'''

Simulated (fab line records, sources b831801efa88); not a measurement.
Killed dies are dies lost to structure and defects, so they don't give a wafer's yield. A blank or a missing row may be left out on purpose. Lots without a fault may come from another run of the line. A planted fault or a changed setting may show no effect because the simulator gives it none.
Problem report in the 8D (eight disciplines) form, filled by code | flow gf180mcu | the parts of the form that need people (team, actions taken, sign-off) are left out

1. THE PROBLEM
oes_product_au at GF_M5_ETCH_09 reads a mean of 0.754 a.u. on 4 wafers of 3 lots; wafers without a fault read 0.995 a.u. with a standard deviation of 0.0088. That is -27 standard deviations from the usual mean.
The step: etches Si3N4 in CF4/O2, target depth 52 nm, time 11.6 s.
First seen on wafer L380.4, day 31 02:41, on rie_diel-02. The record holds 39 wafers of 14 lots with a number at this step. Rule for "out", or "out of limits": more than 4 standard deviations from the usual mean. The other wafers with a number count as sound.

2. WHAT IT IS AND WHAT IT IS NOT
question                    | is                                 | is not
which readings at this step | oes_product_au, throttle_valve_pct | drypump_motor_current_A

'''

### ASSIGNMENT
Word for word, write out every line of the listing.

### TASK SOLUTION
Simulated (fab line records, sources b831801efa88); not a measurement.
Killed dies are dies lost to structure and defects, so they don't give a wafer's yield. A blank or a missing row may be left out on purpose. Lots without a fault may come from another run of the line. A planted fault or a changed setting may show no effect because the simulator gives it none.
Problem report in the 8D (eight disciplines) form, filled by code | flow gf180mcu | the parts of the form that need people (team, actions taken, sign-off) are left out

1. THE PROBLEM
oes_product_au at GF_M5_ETCH_09 reads a mean of 0.754 a.u. on 4 wafers of 3 lots; wafers without a fault read 0.995 a.u. with a standard deviation of 0.0088. That is -27 standard deviations from the usual mean.
The step: etches Si3N4 in CF4/O2, target depth 52 nm, time 11.6 s.
First seen on wafer L380.4, day 31 02:41, on rie_diel-02. The record holds 39 wafers of 14 lots with a number at this step. Rule for "out", or "out of limits": more than 4 standard deviations from the usual mean. The other wafers with a number count as sound.

2. WHAT IT IS AND WHAT IT IS NOT
question                    | is                                 | is not
which readings at this step | oes_product_au, throttle_valve_pct | drypump_motor_current_A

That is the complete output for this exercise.